**Excerpted data**
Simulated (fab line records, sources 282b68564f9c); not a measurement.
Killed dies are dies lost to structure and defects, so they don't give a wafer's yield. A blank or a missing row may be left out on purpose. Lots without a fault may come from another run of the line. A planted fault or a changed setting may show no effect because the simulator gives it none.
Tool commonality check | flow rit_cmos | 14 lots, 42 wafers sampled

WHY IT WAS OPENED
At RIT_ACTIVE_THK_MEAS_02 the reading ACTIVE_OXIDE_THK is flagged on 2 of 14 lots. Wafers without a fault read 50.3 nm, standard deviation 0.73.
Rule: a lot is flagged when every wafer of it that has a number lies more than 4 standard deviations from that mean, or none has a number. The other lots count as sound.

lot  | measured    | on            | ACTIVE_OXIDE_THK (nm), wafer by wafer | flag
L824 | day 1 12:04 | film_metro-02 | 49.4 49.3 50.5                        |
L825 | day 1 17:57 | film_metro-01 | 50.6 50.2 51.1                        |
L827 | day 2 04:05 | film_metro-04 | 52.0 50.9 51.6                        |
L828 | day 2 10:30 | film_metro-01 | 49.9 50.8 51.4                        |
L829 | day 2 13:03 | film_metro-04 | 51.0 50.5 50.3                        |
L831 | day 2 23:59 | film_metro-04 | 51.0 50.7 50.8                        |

**Work task**
For this exercise, please output exactly the lines above starting at the line with "At RIT_ACTIVE_THK_MEAS_02 the" and ending at the line with "Rule: a lot", ends included.

**Exercise answer**
At RIT_ACTIVE_THK_MEAS_02 the reading ACTIVE_OXIDE_THK is flagged on 2 of 14 lots. Wafers without a fault read 50.3 nm, standard deviation 0.73.
Rule: a lot is flagged when every wafer of it that has a number lies more than 4 standard deviations from that mean, or none has a number. The other lots count as sound.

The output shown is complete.